WORK INSTRUCTION
Beginning with the first line, please return the entries exactly through the line that contains "Cross-section format: a", and leave out all later lines.

** Opening SUPPLIED MATERIAL block **
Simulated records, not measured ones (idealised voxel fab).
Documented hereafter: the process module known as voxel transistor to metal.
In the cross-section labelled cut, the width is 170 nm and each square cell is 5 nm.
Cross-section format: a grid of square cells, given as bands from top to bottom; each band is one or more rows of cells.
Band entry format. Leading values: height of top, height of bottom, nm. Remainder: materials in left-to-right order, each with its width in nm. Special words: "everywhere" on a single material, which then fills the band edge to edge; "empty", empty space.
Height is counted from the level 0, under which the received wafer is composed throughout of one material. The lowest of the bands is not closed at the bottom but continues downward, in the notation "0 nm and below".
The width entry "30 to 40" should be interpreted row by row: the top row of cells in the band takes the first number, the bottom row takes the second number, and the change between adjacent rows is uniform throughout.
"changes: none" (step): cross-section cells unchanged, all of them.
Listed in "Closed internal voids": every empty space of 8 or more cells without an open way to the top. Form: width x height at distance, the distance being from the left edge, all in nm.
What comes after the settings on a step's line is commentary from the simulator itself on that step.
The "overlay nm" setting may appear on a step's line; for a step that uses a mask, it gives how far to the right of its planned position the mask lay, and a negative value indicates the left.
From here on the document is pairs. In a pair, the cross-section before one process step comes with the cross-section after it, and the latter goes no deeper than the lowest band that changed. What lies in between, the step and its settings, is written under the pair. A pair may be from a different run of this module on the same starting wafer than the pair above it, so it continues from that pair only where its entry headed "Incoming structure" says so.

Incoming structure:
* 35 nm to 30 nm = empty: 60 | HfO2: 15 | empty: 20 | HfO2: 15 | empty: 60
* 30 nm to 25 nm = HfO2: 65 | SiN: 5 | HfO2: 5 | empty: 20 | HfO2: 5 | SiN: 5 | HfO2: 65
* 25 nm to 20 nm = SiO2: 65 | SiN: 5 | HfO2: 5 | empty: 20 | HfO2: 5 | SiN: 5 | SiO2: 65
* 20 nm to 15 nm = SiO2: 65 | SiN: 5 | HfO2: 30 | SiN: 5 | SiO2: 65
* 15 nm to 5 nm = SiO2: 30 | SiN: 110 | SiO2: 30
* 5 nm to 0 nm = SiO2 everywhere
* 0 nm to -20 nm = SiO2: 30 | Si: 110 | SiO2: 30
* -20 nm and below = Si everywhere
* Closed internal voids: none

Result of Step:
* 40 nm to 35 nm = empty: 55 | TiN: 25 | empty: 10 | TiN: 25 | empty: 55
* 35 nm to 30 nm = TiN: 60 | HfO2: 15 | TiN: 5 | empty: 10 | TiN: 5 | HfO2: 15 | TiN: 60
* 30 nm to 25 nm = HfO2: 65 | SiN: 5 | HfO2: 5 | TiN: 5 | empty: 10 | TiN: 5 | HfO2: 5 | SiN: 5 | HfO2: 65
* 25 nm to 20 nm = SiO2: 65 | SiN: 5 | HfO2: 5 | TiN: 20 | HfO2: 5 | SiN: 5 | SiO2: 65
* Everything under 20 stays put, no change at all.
** Closing SUPPLIED MATERIAL block **

WRITTEN REPLY
Simulated records, not measured ones (idealised voxel fab).
Documented hereafter: the process module known as voxel transistor to metal.
In the cross-section labelled cut, the width is 170 nm and each square cell is 5 nm.
Cross-section format: a grid of square cells, given as bands from top to bottom; each band is one or more rows of cells.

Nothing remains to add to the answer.